*RECORD EXTRACTS*.
===

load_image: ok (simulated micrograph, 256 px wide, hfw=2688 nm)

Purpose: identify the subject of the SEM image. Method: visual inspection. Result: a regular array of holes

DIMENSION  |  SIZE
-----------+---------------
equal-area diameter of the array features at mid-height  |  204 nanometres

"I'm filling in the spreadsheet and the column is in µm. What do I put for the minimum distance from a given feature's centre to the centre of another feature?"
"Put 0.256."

===

Every entry above should be duplicated exactly.

*WRITTEN ANSWER*.
load_image: ok (simulated micrograph, 256 px wide, hfw=2688 nm)

Purpose: identify the subject of the SEM image. Method: visual inspection. Result: a regular array of holes

DIMENSION  |  SIZE
-----------+---------------
equal-area diameter of the array features at mid-height  |  204 nanometres

"I'm filling in the spreadsheet and the column is in µm. What do I put for the minimum distance from a given feature's centre to the centre of another feature?"
"Put 0.256."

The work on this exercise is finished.